WORK REQUEST: Everything from the first line of the records to the line containing "39.994 | 9.5887 |", inclusive, is to be extracted exactly, and nothing more.

___ EXCERPTED DATA
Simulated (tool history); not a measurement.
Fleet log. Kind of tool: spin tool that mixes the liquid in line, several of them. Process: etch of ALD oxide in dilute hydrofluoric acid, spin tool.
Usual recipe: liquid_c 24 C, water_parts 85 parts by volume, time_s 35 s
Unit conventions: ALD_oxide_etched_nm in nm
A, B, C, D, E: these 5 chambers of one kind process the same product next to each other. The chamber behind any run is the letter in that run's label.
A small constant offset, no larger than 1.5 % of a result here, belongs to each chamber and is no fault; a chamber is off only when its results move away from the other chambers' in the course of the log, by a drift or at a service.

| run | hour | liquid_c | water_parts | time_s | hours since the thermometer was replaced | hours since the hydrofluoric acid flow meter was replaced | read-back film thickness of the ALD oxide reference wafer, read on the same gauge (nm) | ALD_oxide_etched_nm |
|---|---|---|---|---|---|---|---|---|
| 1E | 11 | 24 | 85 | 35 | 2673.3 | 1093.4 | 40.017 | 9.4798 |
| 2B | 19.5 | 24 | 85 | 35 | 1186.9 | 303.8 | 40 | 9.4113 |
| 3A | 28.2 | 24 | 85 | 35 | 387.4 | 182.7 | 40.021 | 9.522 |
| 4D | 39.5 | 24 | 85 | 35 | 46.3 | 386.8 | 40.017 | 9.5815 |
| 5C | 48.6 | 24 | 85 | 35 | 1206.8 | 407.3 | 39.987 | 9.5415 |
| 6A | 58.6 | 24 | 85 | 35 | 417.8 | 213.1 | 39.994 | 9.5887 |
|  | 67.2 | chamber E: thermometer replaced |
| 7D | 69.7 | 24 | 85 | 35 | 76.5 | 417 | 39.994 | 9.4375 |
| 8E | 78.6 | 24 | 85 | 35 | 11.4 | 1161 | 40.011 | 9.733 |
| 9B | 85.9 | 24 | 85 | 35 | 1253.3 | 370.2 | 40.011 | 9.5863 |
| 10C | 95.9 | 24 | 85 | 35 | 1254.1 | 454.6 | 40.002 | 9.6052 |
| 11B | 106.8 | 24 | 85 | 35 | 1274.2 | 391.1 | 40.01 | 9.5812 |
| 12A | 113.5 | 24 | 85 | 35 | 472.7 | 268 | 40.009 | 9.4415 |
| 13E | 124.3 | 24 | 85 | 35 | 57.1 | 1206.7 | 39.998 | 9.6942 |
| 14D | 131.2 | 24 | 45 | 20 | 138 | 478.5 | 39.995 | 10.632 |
______

TASK SOLUTION:
Simulated (tool history); not a measurement.
Fleet log. Kind of tool: spin tool that mixes the liquid in line, several of them. Process: etch of ALD oxide in dilute hydrofluoric acid, spin tool.
Usual recipe: liquid_c 24 C, water_parts 85 parts by volume, time_s 35 s
Unit conventions: ALD_oxide_etched_nm in nm
A, B, C, D, E: these 5 chambers of one kind process the same product next to each other. The chamber behind any run is the letter in that run's label.
A small constant offset, no larger than 1.5 % of a result here, belongs to each chamber and is no fault; a chamber is off only when its results move away from the other chambers' in the course of the log, by a drift or at a service.

| run | hour | liquid_c | water_parts | time_s | hours since the thermometer was replaced | hours since the hydrofluoric acid flow meter was replaced | read-back film thickness of the ALD oxide reference wafer, read on the same gauge (nm) | ALD_oxide_etched_nm |
|---|---|---|---|---|---|---|---|---|
| 1E | 11 | 24 | 85 | 35 | 2673.3 | 1093.4 | 40.017 | 9.4798 |
| 2B | 19.5 | 24 | 85 | 35 | 1186.9 | 303.8 | 40 | 9.4113 |
| 3A | 28.2 | 24 | 85 | 35 | 387.4 | 182.7 | 40.021 | 9.522 |
| 4D | 39.5 | 24 | 85 | 35 | 46.3 | 386.8 | 40.017 | 9.5815 |
| 5C | 48.6 | 24 | 85 | 35 | 1206.8 | 407.3 | 39.987 | 9.5415 |
| 6A | 58.6 | 24 | 85 | 35 | 417.8 | 213.1 | 39.994 | 9.5887 |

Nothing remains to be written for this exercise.